+--
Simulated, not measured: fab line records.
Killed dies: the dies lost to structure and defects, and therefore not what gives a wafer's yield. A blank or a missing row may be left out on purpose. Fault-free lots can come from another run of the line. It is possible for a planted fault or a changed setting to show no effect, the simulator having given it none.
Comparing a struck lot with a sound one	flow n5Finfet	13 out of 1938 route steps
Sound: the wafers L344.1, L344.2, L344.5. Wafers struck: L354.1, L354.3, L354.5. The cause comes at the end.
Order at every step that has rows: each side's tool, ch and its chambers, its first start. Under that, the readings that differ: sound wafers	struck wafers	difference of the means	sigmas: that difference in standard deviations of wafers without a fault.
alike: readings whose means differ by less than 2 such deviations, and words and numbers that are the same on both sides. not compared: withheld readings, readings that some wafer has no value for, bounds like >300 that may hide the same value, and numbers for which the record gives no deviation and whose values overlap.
+--

_Work task_
Each record must be reproduced exactly. Keep every one.

_Written response_
Simulated, not measured: fab line records.
Killed dies: the dies lost to structure and defects, and therefore not what gives a wafer's yield. A blank or a missing row may be left out on purpose. Fault-free lots can come from another run of the line. It is possible for a planted fault or a changed setting to show no effect, the simulator having given it none.
Comparing a struck lot with a sound one	flow n5Finfet	13 out of 1938 route steps
Sound: the wafers L344.1, L344.2, L344.5. Wafers struck: L354.1, L354.3, L354.5. The cause comes at the end.
Order at every step that has rows: each side's tool, ch and its chambers, its first start. Under that, the readings that differ: sound wafers	struck wafers	difference of the means	sigmas: that difference in standard deviations of wafers without a fault.
alike: readings whose means differ by less than 2 such deviations, and words and numbers that are the same on both sides. not compared: withheld readings, readings that some wafer has no value for, bounds like >300 that may hide the same value, and numbers for which the record gives no deviation and whose values overlap.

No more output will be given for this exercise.